- _ASSIGNMENT_: Beginning with the first line of the material, set down each line exactly as written, up to and including the line with "A cross-section is".

※

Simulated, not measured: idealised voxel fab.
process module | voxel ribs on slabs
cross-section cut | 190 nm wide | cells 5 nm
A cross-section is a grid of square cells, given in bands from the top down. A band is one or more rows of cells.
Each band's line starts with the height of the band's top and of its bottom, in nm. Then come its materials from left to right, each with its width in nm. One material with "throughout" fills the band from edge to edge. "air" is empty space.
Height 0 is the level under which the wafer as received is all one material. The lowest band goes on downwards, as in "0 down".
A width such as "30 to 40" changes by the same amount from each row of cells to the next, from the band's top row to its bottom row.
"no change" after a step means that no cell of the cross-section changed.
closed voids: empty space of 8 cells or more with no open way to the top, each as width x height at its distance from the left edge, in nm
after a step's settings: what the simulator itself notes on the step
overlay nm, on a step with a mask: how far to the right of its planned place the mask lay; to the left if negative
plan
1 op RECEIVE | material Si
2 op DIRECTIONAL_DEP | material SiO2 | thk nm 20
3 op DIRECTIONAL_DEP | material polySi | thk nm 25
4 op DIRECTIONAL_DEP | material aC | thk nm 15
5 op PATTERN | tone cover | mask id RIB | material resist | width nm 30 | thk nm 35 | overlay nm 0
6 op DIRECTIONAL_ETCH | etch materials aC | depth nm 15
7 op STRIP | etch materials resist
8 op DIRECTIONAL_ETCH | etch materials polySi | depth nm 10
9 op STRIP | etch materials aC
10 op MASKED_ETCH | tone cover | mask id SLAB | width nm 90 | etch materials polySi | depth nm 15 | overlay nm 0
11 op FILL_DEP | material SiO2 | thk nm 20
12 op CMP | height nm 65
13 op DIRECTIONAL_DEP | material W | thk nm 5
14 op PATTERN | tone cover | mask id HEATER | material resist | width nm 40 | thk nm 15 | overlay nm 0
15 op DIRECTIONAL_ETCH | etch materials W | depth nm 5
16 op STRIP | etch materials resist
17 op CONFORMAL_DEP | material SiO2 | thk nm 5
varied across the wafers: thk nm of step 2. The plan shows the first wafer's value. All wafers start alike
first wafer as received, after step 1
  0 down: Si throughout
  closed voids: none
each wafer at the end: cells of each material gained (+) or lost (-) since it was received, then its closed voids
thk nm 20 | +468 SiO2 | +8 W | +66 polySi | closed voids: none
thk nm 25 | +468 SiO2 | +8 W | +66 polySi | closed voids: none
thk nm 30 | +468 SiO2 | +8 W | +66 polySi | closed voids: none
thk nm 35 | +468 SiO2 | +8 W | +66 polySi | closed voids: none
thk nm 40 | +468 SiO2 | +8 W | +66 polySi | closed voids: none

※

- _EXERCISE RESPONSE_:
Simulated, not measured: idealised voxel fab.
process module | voxel ribs on slabs
cross-section cut | 190 nm wide | cells 5 nm
A cross-section is a grid of square cells, given in bands from the top down. A band is one or more rows of cells.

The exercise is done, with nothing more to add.